============

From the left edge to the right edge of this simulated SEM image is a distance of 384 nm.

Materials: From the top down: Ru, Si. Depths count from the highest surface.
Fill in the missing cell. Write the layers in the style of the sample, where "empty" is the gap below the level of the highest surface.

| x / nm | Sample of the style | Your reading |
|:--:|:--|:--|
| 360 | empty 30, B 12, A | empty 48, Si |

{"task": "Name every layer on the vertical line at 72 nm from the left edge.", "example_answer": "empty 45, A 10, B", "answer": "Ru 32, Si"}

============

Write the entries out once more, exactly as they appear.

From the left edge to the right edge of this simulated SEM image is a distance of 384 nm.

Materials: From the top down: Ru, Si. Depths count from the highest surface.
Fill in the missing cell. Write the layers in the style of the sample, where "empty" is the gap below the level of the highest surface.

| x / nm | Sample of the style | Your reading |
|:--:|:--|:--|
| 360 | empty 30, B 12, A | empty 48, Si |

{"task": "Name every layer on the vertical line at 72 nm from the left edge.", "example_answer": "empty 45, A 10, B", "answer": "Ru 32, Si"}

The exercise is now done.